▸ **REQUIRED ACTION**
Please take the entries below from the first line through the line containing "thickness of the film (µm): step" and repeat them exactly, leaving out everything after.

▸ **SUPPLIED DATA**
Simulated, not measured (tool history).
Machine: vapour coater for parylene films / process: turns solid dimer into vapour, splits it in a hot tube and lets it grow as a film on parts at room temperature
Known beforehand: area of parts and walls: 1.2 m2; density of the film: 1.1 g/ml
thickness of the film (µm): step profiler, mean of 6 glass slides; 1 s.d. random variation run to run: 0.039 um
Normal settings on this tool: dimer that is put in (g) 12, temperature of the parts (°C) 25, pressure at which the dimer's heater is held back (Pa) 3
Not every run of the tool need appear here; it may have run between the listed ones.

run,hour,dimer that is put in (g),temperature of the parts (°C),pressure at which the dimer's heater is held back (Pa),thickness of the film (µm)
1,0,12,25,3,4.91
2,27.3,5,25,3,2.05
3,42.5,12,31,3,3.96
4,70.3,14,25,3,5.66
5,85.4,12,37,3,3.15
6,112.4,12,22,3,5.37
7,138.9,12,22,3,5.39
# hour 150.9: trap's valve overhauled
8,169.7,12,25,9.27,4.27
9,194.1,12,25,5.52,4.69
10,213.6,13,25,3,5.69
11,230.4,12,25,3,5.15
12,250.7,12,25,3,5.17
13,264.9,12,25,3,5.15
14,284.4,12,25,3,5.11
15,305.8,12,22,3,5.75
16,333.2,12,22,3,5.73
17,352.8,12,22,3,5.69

▸ **TASK OUTPUT**
Simulated, not measured (tool history).
Machine: vapour coater for parylene films / process: turns solid dimer into vapour, splits it in a hot tube and lets it grow as a film on parts at room temperature
Known beforehand: area of parts and walls: 1.2 m2; density of the film: 1.1 g/ml
thickness of the film (µm): step profiler, mean of 6 glass slides; 1 s.d. random variation run to run: 0.039 um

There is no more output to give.